[Supplied information]
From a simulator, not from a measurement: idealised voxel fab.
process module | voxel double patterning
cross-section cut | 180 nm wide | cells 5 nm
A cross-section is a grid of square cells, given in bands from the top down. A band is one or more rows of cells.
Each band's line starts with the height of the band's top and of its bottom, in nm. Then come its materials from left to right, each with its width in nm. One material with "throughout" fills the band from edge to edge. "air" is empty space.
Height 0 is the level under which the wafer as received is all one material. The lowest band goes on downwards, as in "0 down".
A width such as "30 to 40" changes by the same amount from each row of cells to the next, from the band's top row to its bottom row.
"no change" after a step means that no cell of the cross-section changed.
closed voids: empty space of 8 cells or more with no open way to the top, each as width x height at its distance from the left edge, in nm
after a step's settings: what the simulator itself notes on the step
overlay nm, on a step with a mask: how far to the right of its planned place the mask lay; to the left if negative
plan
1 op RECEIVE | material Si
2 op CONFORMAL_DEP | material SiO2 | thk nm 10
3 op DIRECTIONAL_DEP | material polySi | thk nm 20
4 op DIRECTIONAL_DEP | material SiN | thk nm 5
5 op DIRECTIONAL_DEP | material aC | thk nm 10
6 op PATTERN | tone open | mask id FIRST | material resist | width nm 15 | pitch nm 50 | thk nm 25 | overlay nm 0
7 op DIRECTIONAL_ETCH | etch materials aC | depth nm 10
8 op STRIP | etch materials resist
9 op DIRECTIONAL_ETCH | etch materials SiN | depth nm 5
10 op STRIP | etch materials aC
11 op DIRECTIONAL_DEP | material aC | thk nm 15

[Work instruction]
Please give back exactly the lines of the listing above that run from the one containing "4 op DIRECTIONAL_DEP" through the one containing "10 op STRIP | etch materials aC", and only those.

[Written response]
4 op DIRECTIONAL_DEP | material SiN | thk nm 5
5 op DIRECTIONAL_DEP | material aC | thk nm 10
6 op PATTERN | tone open | mask id FIRST | material resist | width nm 15 | pitch nm 50 | thk nm 25 | overlay nm 0
7 op DIRECTIONAL_ETCH | etch materials aC | depth nm 10
8 op STRIP | etch materials resist
9 op DIRECTIONAL_ETCH | etch materials SiN | depth nm 5
10 op STRIP | etch materials aC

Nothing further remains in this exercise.